§ **Task item**
Take the data from its first line. Print each line exactly until the line containing "note on this" has been printed too.

============================================================

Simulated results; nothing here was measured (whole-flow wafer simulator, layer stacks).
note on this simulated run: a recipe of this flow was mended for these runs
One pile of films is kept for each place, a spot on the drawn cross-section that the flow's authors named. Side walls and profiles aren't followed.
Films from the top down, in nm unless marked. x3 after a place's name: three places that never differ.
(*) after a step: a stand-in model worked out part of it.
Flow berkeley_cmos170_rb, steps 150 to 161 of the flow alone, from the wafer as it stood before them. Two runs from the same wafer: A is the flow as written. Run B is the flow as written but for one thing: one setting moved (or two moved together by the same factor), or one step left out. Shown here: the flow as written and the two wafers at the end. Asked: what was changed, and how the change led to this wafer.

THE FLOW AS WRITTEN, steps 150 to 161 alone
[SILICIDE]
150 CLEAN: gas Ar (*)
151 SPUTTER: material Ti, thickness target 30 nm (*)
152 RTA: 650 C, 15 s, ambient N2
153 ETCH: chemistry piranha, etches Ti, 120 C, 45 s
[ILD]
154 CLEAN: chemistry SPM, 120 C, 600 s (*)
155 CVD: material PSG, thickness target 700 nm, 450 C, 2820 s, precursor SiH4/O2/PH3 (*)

============================================================

§ **Answer area**
Simulated results; nothing here was measured (whole-flow wafer simulator, layer stacks).
note on this simulated run: a recipe of this flow was mended for these runs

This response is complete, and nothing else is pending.